Activity: After locating the line that contains "fab line records + flow nand-harc" in the data below, set down exactly that line and each one after it through the line that contains "lots with no", and nothing more.

Given entries:
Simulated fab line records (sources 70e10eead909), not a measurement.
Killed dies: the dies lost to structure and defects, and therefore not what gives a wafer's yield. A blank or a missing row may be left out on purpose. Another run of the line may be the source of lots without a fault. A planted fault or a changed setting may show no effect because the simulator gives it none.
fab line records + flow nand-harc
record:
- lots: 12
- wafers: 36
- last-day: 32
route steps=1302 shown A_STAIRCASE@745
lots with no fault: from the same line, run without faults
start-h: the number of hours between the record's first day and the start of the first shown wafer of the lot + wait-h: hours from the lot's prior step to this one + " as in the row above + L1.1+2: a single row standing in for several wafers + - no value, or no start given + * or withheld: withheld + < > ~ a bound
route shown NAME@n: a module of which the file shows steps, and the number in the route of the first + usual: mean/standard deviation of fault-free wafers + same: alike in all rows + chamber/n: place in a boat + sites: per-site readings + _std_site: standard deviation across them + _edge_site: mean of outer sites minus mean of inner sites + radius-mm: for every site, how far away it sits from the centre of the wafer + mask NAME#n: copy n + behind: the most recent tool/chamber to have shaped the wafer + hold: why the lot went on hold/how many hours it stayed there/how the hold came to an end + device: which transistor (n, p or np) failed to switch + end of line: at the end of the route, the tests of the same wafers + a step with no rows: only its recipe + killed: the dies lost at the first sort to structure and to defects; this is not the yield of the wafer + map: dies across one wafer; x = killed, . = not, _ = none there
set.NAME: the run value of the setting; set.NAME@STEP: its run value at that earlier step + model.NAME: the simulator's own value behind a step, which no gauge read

Written reply:
fab line records + flow nand-harc
record:
- lots: 12
- wafers: 36
- last-day: 32
route steps=1302 shown A_STAIRCASE@745
lots with no fault: from the same line, run without faults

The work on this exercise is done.